***** Excerpted data *****

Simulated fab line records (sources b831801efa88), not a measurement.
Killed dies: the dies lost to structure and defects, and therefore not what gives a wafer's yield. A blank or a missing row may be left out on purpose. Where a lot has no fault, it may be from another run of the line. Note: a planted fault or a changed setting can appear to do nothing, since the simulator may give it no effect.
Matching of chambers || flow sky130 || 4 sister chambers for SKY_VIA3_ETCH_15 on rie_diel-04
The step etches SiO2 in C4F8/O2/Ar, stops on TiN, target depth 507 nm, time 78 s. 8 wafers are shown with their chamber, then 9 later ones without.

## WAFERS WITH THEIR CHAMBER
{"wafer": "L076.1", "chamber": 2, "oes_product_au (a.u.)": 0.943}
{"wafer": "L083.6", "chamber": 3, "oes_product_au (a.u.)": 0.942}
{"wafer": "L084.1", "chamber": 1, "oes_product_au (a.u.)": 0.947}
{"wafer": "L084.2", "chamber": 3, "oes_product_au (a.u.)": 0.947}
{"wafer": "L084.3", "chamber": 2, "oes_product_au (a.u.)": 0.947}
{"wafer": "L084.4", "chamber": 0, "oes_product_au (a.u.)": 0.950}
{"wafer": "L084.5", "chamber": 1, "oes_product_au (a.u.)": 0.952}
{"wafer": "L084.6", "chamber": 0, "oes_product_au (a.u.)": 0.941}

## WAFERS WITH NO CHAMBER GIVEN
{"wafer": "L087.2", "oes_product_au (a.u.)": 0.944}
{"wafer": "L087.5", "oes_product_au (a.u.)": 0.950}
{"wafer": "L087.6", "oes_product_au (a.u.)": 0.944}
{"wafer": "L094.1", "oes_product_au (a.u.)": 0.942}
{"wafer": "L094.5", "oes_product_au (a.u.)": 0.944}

*****

**Assigned task**
Would you return all of the data exactly as it stands above?

**Expected answer**
Simulated fab line records (sources b831801efa88), not a measurement.
Killed dies: the dies lost to structure and defects, and therefore not what gives a wafer's yield. A blank or a missing row may be left out on purpose. Where a lot has no fault, it may be from another run of the line. Note: a planted fault or a changed setting can appear to do nothing, since the simulator may give it no effect.
Matching of chambers || flow sky130 || 4 sister chambers for SKY_VIA3_ETCH_15 on rie_diel-04
The step etches SiO2 in C4F8/O2/Ar, stops on TiN, target depth 507 nm, time 78 s. 8 wafers are shown with their chamber, then 9 later ones without.

## WAFERS WITH THEIR CHAMBER
{"wafer": "L076.1", "chamber": 2, "oes_product_au (a.u.)": 0.943}
{"wafer": "L083.6", "chamber": 3, "oes_product_au (a.u.)": 0.942}
{"wafer": "L084.1", "chamber": 1, "oes_product_au (a.u.)": 0.947}
{"wafer": "L084.2", "chamber": 3, "oes_product_au (a.u.)": 0.947}
{"wafer": "L084.3", "chamber": 2, "oes_product_au (a.u.)": 0.947}
{"wafer": "L084.4", "chamber": 0, "oes_product_au (a.u.)": 0.950}
{"wafer": "L084.5", "chamber": 1, "oes_product_au (a.u.)": 0.952}
{"wafer": "L084.6", "chamber": 0, "oes_product_au (a.u.)": 0.941}

## WAFERS WITH NO CHAMBER GIVEN
{"wafer": "L087.2", "oes_product_au (a.u.)": 0.944}
{"wafer": "L087.5", "oes_product_au (a.u.)": 0.950}
{"wafer": "L087.6", "oes_product_au (a.u.)": 0.944}
{"wafer": "L094.1", "oes_product_au (a.u.)": 0.942}
{"wafer": "L094.5", "oes_product_au (a.u.)": 0.944}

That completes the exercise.